◆ PROVIDED INFORMATION
# # # #

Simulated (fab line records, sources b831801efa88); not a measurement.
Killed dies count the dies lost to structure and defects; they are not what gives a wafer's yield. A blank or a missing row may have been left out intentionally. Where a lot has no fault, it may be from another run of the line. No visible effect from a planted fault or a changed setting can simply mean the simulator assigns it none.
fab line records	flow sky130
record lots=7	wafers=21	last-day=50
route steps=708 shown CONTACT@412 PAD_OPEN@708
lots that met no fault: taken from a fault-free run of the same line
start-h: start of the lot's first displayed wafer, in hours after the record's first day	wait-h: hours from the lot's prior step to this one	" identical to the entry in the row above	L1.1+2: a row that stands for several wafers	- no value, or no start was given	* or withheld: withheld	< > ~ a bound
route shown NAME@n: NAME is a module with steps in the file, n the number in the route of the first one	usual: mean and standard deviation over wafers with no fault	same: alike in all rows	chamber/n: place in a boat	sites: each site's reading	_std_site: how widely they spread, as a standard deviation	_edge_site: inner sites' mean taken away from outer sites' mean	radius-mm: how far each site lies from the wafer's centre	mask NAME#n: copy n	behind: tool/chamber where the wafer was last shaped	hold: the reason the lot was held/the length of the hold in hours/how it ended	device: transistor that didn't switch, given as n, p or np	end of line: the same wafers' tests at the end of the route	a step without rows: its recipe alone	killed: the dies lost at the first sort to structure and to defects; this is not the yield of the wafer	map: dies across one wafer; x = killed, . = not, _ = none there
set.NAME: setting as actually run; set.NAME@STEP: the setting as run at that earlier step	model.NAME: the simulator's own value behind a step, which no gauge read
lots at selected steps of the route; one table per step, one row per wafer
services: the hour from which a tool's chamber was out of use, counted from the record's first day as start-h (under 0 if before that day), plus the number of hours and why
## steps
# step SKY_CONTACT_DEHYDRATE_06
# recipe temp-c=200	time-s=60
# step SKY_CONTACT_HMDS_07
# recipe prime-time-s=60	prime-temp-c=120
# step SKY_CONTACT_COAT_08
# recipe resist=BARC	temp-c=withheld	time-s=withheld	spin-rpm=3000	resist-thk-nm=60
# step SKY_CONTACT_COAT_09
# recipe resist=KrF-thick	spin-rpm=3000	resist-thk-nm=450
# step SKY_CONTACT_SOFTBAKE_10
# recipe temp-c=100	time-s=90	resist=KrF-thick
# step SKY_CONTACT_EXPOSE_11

# # # #

◆ ACTION ITEM
Everything from the first line of the records through the line holding "lots that met" is to be transcribed exactly; leave out all other lines.

◆ TASK RESULT
Simulated (fab line records, sources b831801efa88); not a measurement.
Killed dies count the dies lost to structure and defects; they are not what gives a wafer's yield. A blank or a missing row may have been left out intentionally. Where a lot has no fault, it may be from another run of the line. No visible effect from a planted fault or a changed setting can simply mean the simulator assigns it none.
fab line records	flow sky130
record lots=7	wafers=21	last-day=50
route steps=708 shown CONTACT@412 PAD_OPEN@708
lots that met no fault: taken from a fault-free run of the same line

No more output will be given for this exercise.